• [Information]:
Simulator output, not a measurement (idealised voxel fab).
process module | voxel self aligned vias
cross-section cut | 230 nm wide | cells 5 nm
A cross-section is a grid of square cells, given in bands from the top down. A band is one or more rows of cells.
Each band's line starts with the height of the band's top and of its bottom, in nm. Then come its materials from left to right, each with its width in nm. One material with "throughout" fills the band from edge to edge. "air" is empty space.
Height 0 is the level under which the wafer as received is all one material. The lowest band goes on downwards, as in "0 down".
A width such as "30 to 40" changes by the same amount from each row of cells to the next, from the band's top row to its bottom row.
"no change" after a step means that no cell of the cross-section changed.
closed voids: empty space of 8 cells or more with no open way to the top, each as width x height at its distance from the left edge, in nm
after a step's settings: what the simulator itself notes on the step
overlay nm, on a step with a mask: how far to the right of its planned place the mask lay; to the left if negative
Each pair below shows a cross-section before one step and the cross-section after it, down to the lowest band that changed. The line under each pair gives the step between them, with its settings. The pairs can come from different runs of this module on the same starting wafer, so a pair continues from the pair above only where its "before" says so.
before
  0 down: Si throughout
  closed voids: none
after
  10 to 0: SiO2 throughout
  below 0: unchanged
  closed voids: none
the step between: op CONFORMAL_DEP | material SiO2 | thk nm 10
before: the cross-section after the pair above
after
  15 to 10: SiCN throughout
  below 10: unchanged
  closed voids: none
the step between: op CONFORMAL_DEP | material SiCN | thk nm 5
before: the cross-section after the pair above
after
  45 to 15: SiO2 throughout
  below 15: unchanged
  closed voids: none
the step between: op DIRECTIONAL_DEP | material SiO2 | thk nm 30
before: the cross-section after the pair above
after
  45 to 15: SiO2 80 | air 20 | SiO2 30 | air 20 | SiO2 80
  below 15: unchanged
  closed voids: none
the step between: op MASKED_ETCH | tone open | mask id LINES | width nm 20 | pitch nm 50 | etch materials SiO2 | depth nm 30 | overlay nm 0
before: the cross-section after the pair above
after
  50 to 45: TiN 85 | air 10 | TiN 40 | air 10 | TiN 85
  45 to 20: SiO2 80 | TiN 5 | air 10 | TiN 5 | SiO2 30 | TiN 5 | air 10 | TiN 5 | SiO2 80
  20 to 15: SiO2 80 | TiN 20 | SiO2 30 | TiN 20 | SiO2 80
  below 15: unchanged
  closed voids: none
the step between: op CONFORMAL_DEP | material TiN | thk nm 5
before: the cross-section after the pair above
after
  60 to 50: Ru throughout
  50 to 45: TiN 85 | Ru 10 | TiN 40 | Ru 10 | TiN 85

• [Action item]: Working from the material above, restate word for word the lines between the line with "45 to 15: SiO2 80" and the line with "60 to 50: Ru throughout", both included, and only those.

• [Response area]:
  45 to 15: SiO2 80 | air 20 | SiO2 30 | air 20 | SiO2 80
  below 15: unchanged
  closed voids: none
the step between: op MASKED_ETCH | tone open | mask id LINES | width nm 20 | pitch nm 50 | etch materials SiO2 | depth nm 30 | overlay nm 0
before: the cross-section after the pair above
after
  50 to 45: TiN 85 | air 10 | TiN 40 | air 10 | TiN 85
  45 to 20: SiO2 80 | TiN 5 | air 10 | TiN 5 | SiO2 30 | TiN 5 | air 10 | TiN 5 | SiO2 80
  20 to 15: SiO2 80 | TiN 20 | SiO2 30 | TiN 20 | SiO2 80
  below 15: unchanged
  closed voids: none
the step between: op CONFORMAL_DEP | material TiN | thk nm 5
before: the cross-section after the pair above
after
  60 to 50: Ru throughout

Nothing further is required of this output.